## TASK ITEM
Those lines of the material below that fall between its first line and the line with "C1: wafers since the last listed run", both included, are to be repeated exactly.

===============
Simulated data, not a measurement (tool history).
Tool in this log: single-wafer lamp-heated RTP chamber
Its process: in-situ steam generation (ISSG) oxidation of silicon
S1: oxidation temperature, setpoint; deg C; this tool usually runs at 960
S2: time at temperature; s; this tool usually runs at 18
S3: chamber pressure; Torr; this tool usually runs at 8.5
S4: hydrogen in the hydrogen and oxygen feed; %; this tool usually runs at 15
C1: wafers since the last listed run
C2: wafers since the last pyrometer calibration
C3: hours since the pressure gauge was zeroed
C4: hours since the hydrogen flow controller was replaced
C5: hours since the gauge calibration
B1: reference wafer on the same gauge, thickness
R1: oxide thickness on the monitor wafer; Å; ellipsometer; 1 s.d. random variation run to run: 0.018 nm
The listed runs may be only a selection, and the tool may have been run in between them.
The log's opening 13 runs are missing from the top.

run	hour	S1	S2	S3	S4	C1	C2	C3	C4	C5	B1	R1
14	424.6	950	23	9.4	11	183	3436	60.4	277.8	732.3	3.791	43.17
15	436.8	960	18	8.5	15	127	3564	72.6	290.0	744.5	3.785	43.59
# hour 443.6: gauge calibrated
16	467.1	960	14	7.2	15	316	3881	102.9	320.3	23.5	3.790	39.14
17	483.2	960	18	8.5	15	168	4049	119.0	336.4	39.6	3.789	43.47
===============

## YOUR SOLUTION
Simulated data, not a measurement (tool history).
Tool in this log: single-wafer lamp-heated RTP chamber
Its process: in-situ steam generation (ISSG) oxidation of silicon
S1: oxidation temperature, setpoint; deg C; this tool usually runs at 960
S2: time at temperature; s; this tool usually runs at 18
S3: chamber pressure; Torr; this tool usually runs at 8.5
S4: hydrogen in the hydrogen and oxygen feed; %; this tool usually runs at 15
C1: wafers since the last listed run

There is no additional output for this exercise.